- ACTIVITY -
Copy the data exactly. Leave nothing out.

- DATA LISTING -
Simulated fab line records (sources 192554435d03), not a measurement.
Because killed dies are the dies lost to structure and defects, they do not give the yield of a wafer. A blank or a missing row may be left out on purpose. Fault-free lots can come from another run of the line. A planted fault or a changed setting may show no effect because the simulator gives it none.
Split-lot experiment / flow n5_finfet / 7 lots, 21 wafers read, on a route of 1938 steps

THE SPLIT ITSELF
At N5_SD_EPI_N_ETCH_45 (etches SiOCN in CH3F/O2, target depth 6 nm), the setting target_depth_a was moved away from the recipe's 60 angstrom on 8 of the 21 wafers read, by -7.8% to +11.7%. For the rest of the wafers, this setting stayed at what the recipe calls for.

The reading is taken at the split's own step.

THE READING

- ANSWER AREA -
Simulated fab line records (sources 192554435d03), not a measurement.
Because killed dies are the dies lost to structure and defects, they do not give the yield of a wafer. A blank or a missing row may be left out on purpose. Fault-free lots can come from another run of the line. A planted fault or a changed setting may show no effect because the simulator gives it none.
Split-lot experiment / flow n5_finfet / 7 lots, 21 wafers read, on a route of 1938 steps

THE SPLIT ITSELF
At N5_SD_EPI_N_ETCH_45 (etches SiOCN in CH3F/O2, target depth 6 nm), the setting target_depth_a was moved away from the recipe's 60 angstrom on 8 of the 21 wafers read, by -7.8% to +11.7%. For the rest of the wafers, this setting stayed at what the recipe calls for.

The reading is taken at the split's own step.

THE READING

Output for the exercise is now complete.